— Data for review —
• • • • •
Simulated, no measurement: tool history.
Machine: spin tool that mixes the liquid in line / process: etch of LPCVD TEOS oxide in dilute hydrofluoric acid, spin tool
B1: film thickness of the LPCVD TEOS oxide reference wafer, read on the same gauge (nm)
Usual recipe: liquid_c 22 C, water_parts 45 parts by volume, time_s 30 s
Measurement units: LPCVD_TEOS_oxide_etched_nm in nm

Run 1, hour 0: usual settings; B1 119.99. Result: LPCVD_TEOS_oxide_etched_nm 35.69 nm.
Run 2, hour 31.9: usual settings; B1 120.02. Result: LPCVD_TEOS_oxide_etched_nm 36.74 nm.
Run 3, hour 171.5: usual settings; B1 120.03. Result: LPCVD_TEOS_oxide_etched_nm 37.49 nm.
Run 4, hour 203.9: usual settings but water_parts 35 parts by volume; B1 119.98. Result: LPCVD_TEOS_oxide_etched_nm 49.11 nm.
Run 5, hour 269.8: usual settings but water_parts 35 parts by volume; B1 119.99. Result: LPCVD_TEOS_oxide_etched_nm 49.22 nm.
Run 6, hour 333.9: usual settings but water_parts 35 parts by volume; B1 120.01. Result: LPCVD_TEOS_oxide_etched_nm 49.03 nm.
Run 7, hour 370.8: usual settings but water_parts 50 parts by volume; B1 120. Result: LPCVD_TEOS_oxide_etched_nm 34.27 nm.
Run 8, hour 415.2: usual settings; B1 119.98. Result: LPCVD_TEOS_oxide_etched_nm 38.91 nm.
• • • • •

— Work task —
What you return must match the listing above exactly, with every line included.

— Answer box —
Simulated, no measurement: tool history.
Machine: spin tool that mixes the liquid in line / process: etch of LPCVD TEOS oxide in dilute hydrofluoric acid, spin tool
B1: film thickness of the LPCVD TEOS oxide reference wafer, read on the same gauge (nm)
Usual recipe: liquid_c 22 C, water_parts 45 parts by volume, time_s 30 s
Measurement units: LPCVD_TEOS_oxide_etched_nm in nm

Run 1, hour 0: usual settings; B1 119.99. Result: LPCVD_TEOS_oxide_etched_nm 35.69 nm.
Run 2, hour 31.9: usual settings; B1 120.02. Result: LPCVD_TEOS_oxide_etched_nm 36.74 nm.
Run 3, hour 171.5: usual settings; B1 120.03. Result: LPCVD_TEOS_oxide_etched_nm 37.49 nm.
Run 4, hour 203.9: usual settings but water_parts 35 parts by volume; B1 119.98. Result: LPCVD_TEOS_oxide_etched_nm 49.11 nm.
Run 5, hour 269.8: usual settings but water_parts 35 parts by volume; B1 119.99. Result: LPCVD_TEOS_oxide_etched_nm 49.22 nm.
Run 6, hour 333.9: usual settings but water_parts 35 parts by volume; B1 120.01. Result: LPCVD_TEOS_oxide_etched_nm 49.03 nm.
Run 7, hour 370.8: usual settings but water_parts 50 parts by volume; B1 120. Result: LPCVD_TEOS_oxide_etched_nm 34.27 nm.
Run 8, hour 415.2: usual settings; B1 119.98. Result: LPCVD_TEOS_oxide_etched_nm 38.91 nm.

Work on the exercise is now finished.